THE DATA:
-.-.-

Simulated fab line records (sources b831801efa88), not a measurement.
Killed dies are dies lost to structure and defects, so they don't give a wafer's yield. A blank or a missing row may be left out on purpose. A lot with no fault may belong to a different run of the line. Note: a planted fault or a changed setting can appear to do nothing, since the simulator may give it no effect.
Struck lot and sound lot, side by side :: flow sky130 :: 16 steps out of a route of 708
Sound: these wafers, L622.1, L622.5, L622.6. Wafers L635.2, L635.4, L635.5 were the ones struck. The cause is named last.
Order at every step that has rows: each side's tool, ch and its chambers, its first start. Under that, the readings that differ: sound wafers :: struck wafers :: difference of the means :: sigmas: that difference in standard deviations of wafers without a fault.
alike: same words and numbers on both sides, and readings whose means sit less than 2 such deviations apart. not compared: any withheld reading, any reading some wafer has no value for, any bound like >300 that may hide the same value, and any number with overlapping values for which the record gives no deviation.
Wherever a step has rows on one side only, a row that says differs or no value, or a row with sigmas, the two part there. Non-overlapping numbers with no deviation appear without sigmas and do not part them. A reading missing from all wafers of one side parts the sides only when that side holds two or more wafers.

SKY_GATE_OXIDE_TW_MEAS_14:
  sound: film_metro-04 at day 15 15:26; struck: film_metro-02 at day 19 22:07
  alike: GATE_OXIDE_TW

-.-.-

WORK REQUEST:
Quote, with nothing altered, all lines from the start of the entries to the line that carries "Order at every", inclusive.

WRITTEN REPLY:
Simulated fab line records (sources b831801efa88), not a measurement.
Killed dies are dies lost to structure and defects, so they don't give a wafer's yield. A blank or a missing row may be left out on purpose. A lot with no fault may belong to a different run of the line. Note: a planted fault or a changed setting can appear to do nothing, since the simulator may give it no effect.
Struck lot and sound lot, side by side :: flow sky130 :: 16 steps out of a route of 708
Sound: these wafers, L622.1, L622.5, L622.6. Wafers L635.2, L635.4, L635.5 were the ones struck. The cause is named last.
Order at every step that has rows: each side's tool, ch and its chambers, its first start. Under that, the readings that differ: sound wafers :: struck wafers :: difference of the means :: sigmas: that difference in standard deviations of wafers without a fault.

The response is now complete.